DATA FOR ANALYSIS >>
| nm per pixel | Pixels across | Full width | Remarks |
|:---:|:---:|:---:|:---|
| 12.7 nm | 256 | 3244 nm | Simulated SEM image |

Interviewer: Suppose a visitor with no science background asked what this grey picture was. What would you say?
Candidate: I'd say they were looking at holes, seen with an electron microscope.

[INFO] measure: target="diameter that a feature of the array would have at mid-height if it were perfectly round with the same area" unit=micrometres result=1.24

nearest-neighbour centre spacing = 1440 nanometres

ASSIGNMENT >> Your task is to set down only the lines that run from the opening of the listing to the line with "Interviewer: Suppose a", both ends included, each unchanged.

EXERCISE SOLUTION >>
| nm per pixel | Pixels across | Full width | Remarks |
|:---:|:---:|:---:|:---|
| 12.7 nm | 256 | 3244 nm | Simulated SEM image |

Interviewer: Suppose a visitor with no science background asked what this grey picture was. What would you say?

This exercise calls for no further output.